*MATERIAL SHOWN*.
★ ★ ★ ★
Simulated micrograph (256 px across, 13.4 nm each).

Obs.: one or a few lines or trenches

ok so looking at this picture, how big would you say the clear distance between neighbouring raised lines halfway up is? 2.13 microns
★ ★ ★ ★

*ASSIGNMENT*. Each line from the top of the material above, through the one that contains "Obs.: one or a few lines or trenches", should be restated word for word.

*PROBLEM SOLUTION*.
Simulated micrograph (256 px across, 13.4 nm each).

Obs.: one or a few lines or trenches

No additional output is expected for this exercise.